Work request ▸ The first line of the entries below, the line containing "Typical recipe values: slurry_flow", and every line between them should be repeated exactly, and nothing else.

Data extracts ▸
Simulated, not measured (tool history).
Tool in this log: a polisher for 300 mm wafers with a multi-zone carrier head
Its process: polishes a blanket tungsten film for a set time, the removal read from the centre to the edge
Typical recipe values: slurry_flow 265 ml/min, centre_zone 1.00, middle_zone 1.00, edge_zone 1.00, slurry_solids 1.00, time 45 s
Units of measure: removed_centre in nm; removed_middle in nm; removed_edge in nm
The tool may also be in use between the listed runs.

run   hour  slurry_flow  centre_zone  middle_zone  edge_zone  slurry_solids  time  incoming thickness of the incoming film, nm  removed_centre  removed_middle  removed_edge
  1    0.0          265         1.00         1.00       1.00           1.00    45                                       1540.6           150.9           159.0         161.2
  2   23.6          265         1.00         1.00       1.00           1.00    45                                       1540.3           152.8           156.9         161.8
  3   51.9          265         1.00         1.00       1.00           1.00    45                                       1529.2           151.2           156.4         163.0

Task result ▸
Simulated, not measured (tool history).
Tool in this log: a polisher for 300 mm wafers with a multi-zone carrier head
Its process: polishes a blanket tungsten film for a set time, the removal read from the centre to the edge
Typical recipe values: slurry_flow 265 ml/min, centre_zone 1.00, middle_zone 1.00, edge_zone 1.00, slurry_solids 1.00, time 45 s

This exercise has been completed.